## Brief
Please take the entries below from the first line through the line containing "note on this" and repeat them exactly, leaving out everything after.

## Extracted data
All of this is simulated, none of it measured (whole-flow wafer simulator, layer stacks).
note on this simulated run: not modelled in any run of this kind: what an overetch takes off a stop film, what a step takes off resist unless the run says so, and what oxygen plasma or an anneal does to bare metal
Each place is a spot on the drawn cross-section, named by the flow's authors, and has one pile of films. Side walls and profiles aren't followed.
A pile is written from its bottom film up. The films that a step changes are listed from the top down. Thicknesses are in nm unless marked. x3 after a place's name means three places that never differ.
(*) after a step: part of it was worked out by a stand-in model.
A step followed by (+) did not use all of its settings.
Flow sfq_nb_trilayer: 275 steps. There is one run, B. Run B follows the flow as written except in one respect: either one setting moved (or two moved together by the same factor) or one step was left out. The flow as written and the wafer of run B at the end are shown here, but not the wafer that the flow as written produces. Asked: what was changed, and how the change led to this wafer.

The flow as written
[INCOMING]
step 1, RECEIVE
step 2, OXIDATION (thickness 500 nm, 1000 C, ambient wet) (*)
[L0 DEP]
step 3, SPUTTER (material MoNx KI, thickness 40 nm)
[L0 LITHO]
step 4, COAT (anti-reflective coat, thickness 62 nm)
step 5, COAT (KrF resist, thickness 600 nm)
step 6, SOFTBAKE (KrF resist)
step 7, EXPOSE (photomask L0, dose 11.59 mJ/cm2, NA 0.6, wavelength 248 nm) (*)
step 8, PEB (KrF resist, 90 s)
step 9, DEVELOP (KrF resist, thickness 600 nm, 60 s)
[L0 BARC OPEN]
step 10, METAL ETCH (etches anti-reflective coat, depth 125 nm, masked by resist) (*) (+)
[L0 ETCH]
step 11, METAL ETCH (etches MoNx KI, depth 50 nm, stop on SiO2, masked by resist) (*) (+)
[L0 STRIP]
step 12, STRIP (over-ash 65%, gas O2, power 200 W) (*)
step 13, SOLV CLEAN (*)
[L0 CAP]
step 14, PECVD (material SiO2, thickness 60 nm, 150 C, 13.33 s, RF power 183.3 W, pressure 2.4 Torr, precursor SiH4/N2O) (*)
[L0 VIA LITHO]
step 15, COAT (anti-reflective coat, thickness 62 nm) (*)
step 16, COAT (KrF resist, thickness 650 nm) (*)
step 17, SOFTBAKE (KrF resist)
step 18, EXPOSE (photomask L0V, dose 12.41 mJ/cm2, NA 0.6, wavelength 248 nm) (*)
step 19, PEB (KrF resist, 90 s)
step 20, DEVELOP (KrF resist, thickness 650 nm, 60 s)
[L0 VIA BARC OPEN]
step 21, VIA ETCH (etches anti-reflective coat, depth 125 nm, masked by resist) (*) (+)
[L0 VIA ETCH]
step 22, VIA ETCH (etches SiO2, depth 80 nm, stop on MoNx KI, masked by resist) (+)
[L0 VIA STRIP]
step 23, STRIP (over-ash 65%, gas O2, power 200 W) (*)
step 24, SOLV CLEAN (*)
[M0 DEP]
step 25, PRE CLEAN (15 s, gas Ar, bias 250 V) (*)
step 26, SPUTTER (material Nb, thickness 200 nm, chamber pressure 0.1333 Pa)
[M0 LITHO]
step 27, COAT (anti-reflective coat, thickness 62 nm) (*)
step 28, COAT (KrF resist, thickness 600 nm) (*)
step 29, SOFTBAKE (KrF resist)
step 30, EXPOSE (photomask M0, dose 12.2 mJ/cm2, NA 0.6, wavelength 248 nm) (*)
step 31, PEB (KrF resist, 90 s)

## Worked solution
All of this is simulated, none of it measured (whole-flow wafer simulator, layer stacks).
note on this simulated run: not modelled in any run of this kind: what an overetch takes off a stop film, what a step takes off resist unless the run says so, and what oxygen plasma or an anneal does to bare metal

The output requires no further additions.